Required action
Set the records down again. Match every line exactly.

───── Data for review ─────
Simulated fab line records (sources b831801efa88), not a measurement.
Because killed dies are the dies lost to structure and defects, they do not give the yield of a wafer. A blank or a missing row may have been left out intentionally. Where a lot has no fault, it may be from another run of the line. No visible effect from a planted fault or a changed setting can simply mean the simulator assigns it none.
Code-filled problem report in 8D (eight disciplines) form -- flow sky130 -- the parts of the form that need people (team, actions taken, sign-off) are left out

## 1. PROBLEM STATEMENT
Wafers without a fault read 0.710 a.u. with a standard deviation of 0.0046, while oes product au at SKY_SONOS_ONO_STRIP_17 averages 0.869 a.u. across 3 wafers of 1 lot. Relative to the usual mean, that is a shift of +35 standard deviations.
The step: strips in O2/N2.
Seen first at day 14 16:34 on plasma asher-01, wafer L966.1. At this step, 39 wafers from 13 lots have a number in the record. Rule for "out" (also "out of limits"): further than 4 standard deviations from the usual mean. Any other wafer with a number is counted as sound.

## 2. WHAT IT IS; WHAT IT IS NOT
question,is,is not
─────

Result
Simulated fab line records (sources b831801efa88), not a measurement.
Because killed dies are the dies lost to structure and defects, they do not give the yield of a wafer. A blank or a missing row may have been left out intentionally. Where a lot has no fault, it may be from another run of the line. No visible effect from a planted fault or a changed setting can simply mean the simulator assigns it none.
Code-filled problem report in 8D (eight disciplines) form -- flow sky130 -- the parts of the form that need people (team, actions taken, sign-off) are left out

## 1. PROBLEM STATEMENT
Wafers without a fault read 0.710 a.u. with a standard deviation of 0.0046, while oes product au at SKY_SONOS_ONO_STRIP_17 averages 0.869 a.u. across 3 wafers of 1 lot. Relative to the usual mean, that is a shift of +35 standard deviations.
The step: strips in O2/N2.
Seen first at day 14 16:34 on plasma asher-01, wafer L966.1. At this step, 39 wafers from 13 lots have a number in the record. Rule for "out" (also "out of limits"): further than 4 standard deviations from the usual mean. Any other wafer with a number is counted as sound.

## 2. WHAT IT IS; WHAT IT IS NOT
question,is,is not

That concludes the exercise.